Reproduce the first line of the entries that follow and each later line, word for word, ending with the one containing "Subject | groups".

─── PROVIDED INFORMATION ───

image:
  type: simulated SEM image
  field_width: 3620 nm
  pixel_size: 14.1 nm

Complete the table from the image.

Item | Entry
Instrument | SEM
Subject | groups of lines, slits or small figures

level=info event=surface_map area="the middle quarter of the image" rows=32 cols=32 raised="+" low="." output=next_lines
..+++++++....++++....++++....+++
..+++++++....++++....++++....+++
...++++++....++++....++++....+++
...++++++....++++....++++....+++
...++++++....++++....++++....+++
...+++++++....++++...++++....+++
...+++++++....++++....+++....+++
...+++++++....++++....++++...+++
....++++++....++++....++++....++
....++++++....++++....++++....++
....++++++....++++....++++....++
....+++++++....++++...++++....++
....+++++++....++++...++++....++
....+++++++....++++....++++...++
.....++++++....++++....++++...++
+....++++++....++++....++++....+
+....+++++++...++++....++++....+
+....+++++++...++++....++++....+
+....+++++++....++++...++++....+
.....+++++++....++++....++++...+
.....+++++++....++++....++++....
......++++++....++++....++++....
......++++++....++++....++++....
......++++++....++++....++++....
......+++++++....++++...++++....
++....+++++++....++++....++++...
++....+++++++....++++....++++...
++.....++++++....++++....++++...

───

### [WRITTEN SOLUTION]
image:
  type: simulated SEM image
  field_width: 3620 nm
  pixel_size: 14.1 nm

Complete the table from the image.

Item | Entry
Instrument | SEM
Subject | groups of lines, slits or small figures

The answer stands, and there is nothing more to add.